Supplied entries:
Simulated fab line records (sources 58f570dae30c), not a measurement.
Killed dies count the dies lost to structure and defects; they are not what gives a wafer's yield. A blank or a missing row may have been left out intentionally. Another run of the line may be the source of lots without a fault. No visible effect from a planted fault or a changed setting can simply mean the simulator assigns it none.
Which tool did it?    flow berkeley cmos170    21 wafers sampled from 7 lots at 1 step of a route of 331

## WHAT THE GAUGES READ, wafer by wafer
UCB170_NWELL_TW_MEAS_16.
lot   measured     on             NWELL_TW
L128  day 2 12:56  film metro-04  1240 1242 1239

Assigned task: The records above must be transcribed without a single omission.

Expected answer:
Simulated fab line records (sources 58f570dae30c), not a measurement.
Killed dies count the dies lost to structure and defects; they are not what gives a wafer's yield. A blank or a missing row may have been left out intentionally. Another run of the line may be the source of lots without a fault. No visible effect from a planted fault or a changed setting can simply mean the simulator assigns it none.
Which tool did it?    flow berkeley cmos170    21 wafers sampled from 7 lots at 1 step of a route of 331

## WHAT THE GAUGES READ, wafer by wafer
UCB170_NWELL_TW_MEAS_16.
lot   measured     on             NWELL_TW
L128  day 2 12:56  film metro-04  1240 1242 1239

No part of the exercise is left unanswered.